Exercise -
Once the line containing "The FWHM (full" has been copied, stop; copy every line before it exactly, beginning with the first line of the material below.

(The data begins)

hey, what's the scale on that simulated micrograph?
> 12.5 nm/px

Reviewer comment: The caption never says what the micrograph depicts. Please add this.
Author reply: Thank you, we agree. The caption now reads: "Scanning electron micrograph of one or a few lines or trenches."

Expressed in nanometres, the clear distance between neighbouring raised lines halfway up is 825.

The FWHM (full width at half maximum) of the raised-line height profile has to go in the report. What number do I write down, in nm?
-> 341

(The data ends)

Task answer -
hey, what's the scale on that simulated micrograph?
> 12.5 nm/px

Reviewer comment: The caption never says what the micrograph depicts. Please add this.
Author reply: Thank you, we agree. The caption now reads: "Scanning electron micrograph of one or a few lines or trenches."

Expressed in nanometres, the clear distance between neighbouring raised lines halfway up is 825.

The FWHM (full width at half maximum) of the raised-line height profile has to go in the report. What number do I write down, in nm?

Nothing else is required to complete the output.